*Work item*:
Starting at the first line of the entries below, output every line exactly, up to and including the line with "It is cross-section".

Data for analysis section start

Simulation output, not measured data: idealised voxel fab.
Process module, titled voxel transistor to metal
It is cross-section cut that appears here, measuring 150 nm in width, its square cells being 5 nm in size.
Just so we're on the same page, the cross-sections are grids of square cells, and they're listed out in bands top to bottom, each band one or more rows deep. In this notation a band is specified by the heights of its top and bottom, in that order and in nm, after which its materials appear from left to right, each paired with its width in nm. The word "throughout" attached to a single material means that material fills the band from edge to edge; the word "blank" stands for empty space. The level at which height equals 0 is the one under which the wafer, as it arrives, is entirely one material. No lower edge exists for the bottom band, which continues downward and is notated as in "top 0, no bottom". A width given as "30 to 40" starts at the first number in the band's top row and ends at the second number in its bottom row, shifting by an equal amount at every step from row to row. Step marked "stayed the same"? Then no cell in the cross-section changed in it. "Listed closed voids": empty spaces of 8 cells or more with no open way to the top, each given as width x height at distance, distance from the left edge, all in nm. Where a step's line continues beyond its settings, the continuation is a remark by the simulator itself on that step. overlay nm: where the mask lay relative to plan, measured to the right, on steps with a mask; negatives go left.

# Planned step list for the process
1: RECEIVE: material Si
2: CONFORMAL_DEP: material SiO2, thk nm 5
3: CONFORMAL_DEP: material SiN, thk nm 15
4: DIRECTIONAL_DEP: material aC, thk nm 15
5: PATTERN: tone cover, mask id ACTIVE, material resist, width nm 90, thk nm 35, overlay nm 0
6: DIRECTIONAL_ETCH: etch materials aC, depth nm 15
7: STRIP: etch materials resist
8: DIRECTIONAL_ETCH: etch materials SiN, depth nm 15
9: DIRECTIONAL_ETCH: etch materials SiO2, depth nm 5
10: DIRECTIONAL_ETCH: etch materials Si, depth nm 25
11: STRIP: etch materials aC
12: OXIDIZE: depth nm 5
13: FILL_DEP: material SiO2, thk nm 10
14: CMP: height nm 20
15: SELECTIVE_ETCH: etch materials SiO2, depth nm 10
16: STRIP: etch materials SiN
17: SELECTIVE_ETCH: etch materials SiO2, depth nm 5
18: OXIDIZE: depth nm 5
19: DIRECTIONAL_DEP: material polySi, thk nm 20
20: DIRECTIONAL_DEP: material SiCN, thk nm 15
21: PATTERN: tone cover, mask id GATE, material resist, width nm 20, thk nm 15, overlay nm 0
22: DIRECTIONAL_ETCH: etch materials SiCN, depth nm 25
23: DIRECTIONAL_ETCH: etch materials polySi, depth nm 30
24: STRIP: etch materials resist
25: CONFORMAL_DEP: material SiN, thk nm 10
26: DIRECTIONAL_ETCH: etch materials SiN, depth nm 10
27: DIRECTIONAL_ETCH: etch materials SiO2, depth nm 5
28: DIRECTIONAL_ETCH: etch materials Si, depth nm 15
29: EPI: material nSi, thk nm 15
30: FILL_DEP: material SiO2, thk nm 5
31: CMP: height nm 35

Data for analysis section end

*Solution*:
Simulation output, not measured data: idealised voxel fab.
Process module, titled voxel transistor to metal
It is cross-section cut that appears here, measuring 150 nm in width, its square cells being 5 nm in size.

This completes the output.